################
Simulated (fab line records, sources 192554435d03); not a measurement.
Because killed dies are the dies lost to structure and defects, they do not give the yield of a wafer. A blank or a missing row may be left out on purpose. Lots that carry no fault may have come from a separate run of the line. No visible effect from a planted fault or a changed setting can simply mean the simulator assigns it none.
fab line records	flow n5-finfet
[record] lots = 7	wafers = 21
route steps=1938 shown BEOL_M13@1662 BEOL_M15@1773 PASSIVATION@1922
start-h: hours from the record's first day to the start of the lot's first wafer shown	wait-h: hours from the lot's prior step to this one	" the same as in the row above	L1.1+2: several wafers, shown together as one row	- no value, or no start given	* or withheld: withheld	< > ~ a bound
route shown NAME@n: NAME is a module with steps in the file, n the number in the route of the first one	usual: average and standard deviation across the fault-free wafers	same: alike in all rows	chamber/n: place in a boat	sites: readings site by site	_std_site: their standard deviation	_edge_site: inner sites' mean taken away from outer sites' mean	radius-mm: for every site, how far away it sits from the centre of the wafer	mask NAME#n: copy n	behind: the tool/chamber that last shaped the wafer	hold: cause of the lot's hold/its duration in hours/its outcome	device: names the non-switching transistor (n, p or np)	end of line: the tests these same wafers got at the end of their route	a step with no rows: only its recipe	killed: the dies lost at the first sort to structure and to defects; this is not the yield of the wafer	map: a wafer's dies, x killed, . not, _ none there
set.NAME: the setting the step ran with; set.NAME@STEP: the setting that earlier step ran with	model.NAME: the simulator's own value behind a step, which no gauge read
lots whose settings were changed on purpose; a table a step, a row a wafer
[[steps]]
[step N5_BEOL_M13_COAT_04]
################

Work item:
All entries are to be printed once more, exactly as given.

Your response:
Simulated (fab line records, sources 192554435d03); not a measurement.
Because killed dies are the dies lost to structure and defects, they do not give the yield of a wafer. A blank or a missing row may be left out on purpose. Lots that carry no fault may have come from a separate run of the line. No visible effect from a planted fault or a changed setting can simply mean the simulator assigns it none.
fab line records	flow n5-finfet
[record] lots = 7	wafers = 21
route steps=1938 shown BEOL_M13@1662 BEOL_M15@1773 PASSIVATION@1922
start-h: hours from the record's first day to the start of the lot's first wafer shown	wait-h: hours from the lot's prior step to this one	" the same as in the row above	L1.1+2: several wafers, shown together as one row	- no value, or no start given	* or withheld: withheld	< > ~ a bound
route shown NAME@n: NAME is a module with steps in the file, n the number in the route of the first one	usual: average and standard deviation across the fault-free wafers	same: alike in all rows	chamber/n: place in a boat	sites: readings site by site	_std_site: their standard deviation	_edge_site: inner sites' mean taken away from outer sites' mean	radius-mm: for every site, how far away it sits from the centre of the wafer	mask NAME#n: copy n	behind: the tool/chamber that last shaped the wafer	hold: cause of the lot's hold/its duration in hours/its outcome	device: names the non-switching transistor (n, p or np)	end of line: the tests these same wafers got at the end of their route	a step with no rows: only its recipe	killed: the dies lost at the first sort to structure and to defects; this is not the yield of the wafer	map: a wafer's dies, x killed, . not, _ none there
set.NAME: the setting the step ran with; set.NAME@STEP: the setting that earlier step ran with	model.NAME: the simulator's own value behind a step, which no gauge read
lots whose settings were changed on purpose; a table a step, a row a wafer
[[steps]]
[step N5_BEOL_M13_COAT_04]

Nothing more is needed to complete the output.